### [DATA EXTRACT]
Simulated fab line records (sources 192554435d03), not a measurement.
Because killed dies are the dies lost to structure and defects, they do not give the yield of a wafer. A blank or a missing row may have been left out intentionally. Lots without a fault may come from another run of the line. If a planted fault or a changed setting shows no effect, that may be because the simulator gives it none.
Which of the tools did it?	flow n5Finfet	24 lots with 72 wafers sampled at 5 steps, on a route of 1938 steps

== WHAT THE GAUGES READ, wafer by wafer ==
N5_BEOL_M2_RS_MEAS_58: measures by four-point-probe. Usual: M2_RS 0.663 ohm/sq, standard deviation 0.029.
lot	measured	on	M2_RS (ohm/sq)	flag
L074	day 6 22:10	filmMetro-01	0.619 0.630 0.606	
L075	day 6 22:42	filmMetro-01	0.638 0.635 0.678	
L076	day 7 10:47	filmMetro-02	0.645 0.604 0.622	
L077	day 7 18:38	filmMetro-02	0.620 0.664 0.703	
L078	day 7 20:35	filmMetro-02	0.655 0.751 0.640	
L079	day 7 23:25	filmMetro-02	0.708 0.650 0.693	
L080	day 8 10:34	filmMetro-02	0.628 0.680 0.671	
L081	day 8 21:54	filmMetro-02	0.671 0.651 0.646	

### [TASK ITEM]
Reproduce the whole listing word for word.

### [EXERCISE RESULT]
Simulated fab line records (sources 192554435d03), not a measurement.
Because killed dies are the dies lost to structure and defects, they do not give the yield of a wafer. A blank or a missing row may have been left out intentionally. Lots without a fault may come from another run of the line. If a planted fault or a changed setting shows no effect, that may be because the simulator gives it none.
Which of the tools did it?	flow n5Finfet	24 lots with 72 wafers sampled at 5 steps, on a route of 1938 steps

== WHAT THE GAUGES READ, wafer by wafer ==
N5_BEOL_M2_RS_MEAS_58: measures by four-point-probe. Usual: M2_RS 0.663 ohm/sq, standard deviation 0.029.
lot	measured	on	M2_RS (ohm/sq)	flag
L074	day 6 22:10	filmMetro-01	0.619 0.630 0.606	
L075	day 6 22:42	filmMetro-01	0.638 0.635 0.678	
L076	day 7 10:47	filmMetro-02	0.645 0.604 0.622	
L077	day 7 18:38	filmMetro-02	0.620 0.664 0.703	
L078	day 7 20:35	filmMetro-02	0.655 0.751 0.640	
L079	day 7 23:25	filmMetro-02	0.708 0.650 0.693	
L080	day 8 10:34	filmMetro-02	0.628 0.680 0.671	
L081	day 8 21:54	filmMetro-02	0.671 0.651 0.646	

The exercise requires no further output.